Retype all of the entries precisely.

+--

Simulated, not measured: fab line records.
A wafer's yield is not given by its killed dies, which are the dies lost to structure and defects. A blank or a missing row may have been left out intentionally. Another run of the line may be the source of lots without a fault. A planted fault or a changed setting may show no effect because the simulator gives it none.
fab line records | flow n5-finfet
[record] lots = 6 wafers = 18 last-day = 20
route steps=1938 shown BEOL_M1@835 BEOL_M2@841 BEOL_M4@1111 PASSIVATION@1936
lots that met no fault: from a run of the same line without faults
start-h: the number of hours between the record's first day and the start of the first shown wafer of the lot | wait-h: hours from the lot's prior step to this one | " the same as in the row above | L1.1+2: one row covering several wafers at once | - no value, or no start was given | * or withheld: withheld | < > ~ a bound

+--

→ **RESPONSE AREA**
Simulated, not measured: fab line records.
A wafer's yield is not given by its killed dies, which are the dies lost to structure and defects. A blank or a missing row may have been left out intentionally. Another run of the line may be the source of lots without a fault. A planted fault or a changed setting may show no effect because the simulator gives it none.
fab line records | flow n5-finfet
[record] lots = 6 wafers = 18 last-day = 20
route steps=1938 shown BEOL_M1@835 BEOL_M2@841 BEOL_M4@1111 PASSIVATION@1936
lots that met no fault: from a run of the same line without faults
start-h: the number of hours between the record's first day and the start of the first shown wafer of the lot | wait-h: hours from the lot's prior step to this one | " the same as in the row above | L1.1+2: one row covering several wafers at once | - no value, or no start was given | * or withheld: withheld | < > ~ a bound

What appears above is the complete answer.